| Required action |
From the first entry to the last, repeat the listing exactly.

| Source data |
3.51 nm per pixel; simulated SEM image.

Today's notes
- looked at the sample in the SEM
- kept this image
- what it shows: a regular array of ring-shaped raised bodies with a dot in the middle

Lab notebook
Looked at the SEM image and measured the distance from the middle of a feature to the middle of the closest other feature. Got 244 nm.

| Answer box |
3.51 nm per pixel; simulated SEM image.

Today's notes
- looked at the sample in the SEM
- kept this image
- what it shows: a regular array of ring-shaped raised bodies with a dot in the middle

Lab notebook
Looked at the SEM image and measured the distance from the middle of a feature to the middle of the closest other feature. Got 244 nm.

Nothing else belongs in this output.